◆ Activity ◆
Starting with the first line and ending with the one that holds "C4: hours since the gauge calibration", retype the entries exactly.

◆ Entries provided ◆
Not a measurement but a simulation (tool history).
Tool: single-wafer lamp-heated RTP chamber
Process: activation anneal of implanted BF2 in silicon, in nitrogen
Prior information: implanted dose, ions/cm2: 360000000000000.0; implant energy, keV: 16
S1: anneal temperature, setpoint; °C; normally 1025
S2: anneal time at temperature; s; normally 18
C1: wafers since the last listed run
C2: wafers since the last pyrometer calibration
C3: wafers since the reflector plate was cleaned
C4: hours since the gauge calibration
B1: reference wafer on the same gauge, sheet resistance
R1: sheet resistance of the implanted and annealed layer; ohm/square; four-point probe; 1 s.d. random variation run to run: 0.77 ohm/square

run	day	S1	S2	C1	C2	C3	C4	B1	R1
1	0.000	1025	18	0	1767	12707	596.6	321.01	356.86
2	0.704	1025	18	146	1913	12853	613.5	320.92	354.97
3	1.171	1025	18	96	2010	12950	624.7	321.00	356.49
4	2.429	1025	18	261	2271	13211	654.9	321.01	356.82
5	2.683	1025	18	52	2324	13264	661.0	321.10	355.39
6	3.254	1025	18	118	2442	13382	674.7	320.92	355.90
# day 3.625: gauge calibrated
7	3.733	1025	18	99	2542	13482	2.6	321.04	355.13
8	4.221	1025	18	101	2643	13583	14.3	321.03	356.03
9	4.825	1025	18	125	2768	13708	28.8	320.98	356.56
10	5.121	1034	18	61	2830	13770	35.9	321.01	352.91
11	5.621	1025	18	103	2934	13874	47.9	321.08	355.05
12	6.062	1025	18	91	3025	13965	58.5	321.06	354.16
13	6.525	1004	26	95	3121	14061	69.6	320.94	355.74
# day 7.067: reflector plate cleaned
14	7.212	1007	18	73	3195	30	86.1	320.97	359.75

◆ Exercise result ◆
Not a measurement but a simulation (tool history).
Tool: single-wafer lamp-heated RTP chamber
Process: activation anneal of implanted BF2 in silicon, in nitrogen
Prior information: implanted dose, ions/cm2: 360000000000000.0; implant energy, keV: 16
S1: anneal temperature, setpoint; °C; normally 1025
S2: anneal time at temperature; s; normally 18
C1: wafers since the last listed run
C2: wafers since the last pyrometer calibration
C3: wafers since the reflector plate was cleaned
C4: hours since the gauge calibration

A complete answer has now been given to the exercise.